#### Exercise
Every line of the material that follows must be printed again exactly.

#### Source material
========================================================================

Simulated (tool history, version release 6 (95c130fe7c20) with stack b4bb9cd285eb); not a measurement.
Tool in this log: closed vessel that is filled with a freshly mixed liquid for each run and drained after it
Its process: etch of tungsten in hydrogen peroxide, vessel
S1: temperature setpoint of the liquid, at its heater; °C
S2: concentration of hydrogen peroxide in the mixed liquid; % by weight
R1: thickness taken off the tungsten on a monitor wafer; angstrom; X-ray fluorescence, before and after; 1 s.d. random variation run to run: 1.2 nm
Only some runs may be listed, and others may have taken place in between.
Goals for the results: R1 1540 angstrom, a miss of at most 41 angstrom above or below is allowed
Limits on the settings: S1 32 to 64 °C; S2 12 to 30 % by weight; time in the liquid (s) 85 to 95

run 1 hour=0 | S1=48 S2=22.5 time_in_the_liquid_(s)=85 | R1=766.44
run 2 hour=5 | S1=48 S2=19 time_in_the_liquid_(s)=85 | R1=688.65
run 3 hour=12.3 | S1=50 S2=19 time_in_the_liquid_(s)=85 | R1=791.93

========================================================================

#### Exercise response
Simulated (tool history, version release 6 (95c130fe7c20) with stack b4bb9cd285eb); not a measurement.
Tool in this log: closed vessel that is filled with a freshly mixed liquid for each run and drained after it
Its process: etch of tungsten in hydrogen peroxide, vessel
S1: temperature setpoint of the liquid, at its heater; °C
S2: concentration of hydrogen peroxide in the mixed liquid; % by weight
R1: thickness taken off the tungsten on a monitor wafer; angstrom; X-ray fluorescence, before and after; 1 s.d. random variation run to run: 1.2 nm
Only some runs may be listed, and others may have taken place in between.
Goals for the results: R1 1540 angstrom, a miss of at most 41 angstrom above or below is allowed
Limits on the settings: S1 32 to 64 °C; S2 12 to 30 % by weight; time in the liquid (s) 85 to 95

run 1 hour=0 | S1=48 S2=22.5 time_in_the_liquid_(s)=85 | R1=766.44
run 2 hour=5 | S1=48 S2=19 time_in_the_liquid_(s)=85 | R1=688.65
run 3 hour=12.3 | S1=50 S2=19 time_in_the_liquid_(s)=85 | R1=791.93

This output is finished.